▶ Work request:
Your response should consist of every line below, reproduced without alteration.

•••

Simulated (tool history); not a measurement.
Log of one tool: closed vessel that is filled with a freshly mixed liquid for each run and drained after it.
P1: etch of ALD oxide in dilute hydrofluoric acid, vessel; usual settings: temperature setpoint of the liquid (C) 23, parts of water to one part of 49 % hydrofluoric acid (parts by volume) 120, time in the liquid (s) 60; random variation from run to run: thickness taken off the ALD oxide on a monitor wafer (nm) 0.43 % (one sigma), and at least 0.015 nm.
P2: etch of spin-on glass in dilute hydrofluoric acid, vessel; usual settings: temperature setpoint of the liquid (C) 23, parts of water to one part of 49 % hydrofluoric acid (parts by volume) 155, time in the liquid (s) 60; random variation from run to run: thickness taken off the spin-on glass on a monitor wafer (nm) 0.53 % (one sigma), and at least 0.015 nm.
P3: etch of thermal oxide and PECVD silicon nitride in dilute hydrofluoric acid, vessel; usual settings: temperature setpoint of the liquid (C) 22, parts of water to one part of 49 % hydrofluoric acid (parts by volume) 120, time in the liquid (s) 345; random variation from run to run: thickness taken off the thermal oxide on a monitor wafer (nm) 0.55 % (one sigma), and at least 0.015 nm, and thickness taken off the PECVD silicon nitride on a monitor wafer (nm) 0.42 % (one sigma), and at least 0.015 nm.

•••

▶ Task response:
Simulated (tool history); not a measurement.
Log of one tool: closed vessel that is filled with a freshly mixed liquid for each run and drained after it.
P1: etch of ALD oxide in dilute hydrofluoric acid, vessel; usual settings: temperature setpoint of the liquid (C) 23, parts of water to one part of 49 % hydrofluoric acid (parts by volume) 120, time in the liquid (s) 60; random variation from run to run: thickness taken off the ALD oxide on a monitor wafer (nm) 0.43 % (one sigma), and at least 0.015 nm.
P2: etch of spin-on glass in dilute hydrofluoric acid, vessel; usual settings: temperature setpoint of the liquid (C) 23, parts of water to one part of 49 % hydrofluoric acid (parts by volume) 155, time in the liquid (s) 60; random variation from run to run: thickness taken off the spin-on glass on a monitor wafer (nm) 0.53 % (one sigma), and at least 0.015 nm.
P3: etch of thermal oxide and PECVD silicon nitride in dilute hydrofluoric acid, vessel; usual settings: temperature setpoint of the liquid (C) 22, parts of water to one part of 49 % hydrofluoric acid (parts by volume) 120, time in the liquid (s) 345; random variation from run to run: thickness taken off the thermal oxide on a monitor wafer (nm) 0.55 % (one sigma), and at least 0.015 nm, and thickness taken off the PECVD silicon nitride on a monitor wafer (nm) 0.42 % (one sigma), and at least 0.015 nm.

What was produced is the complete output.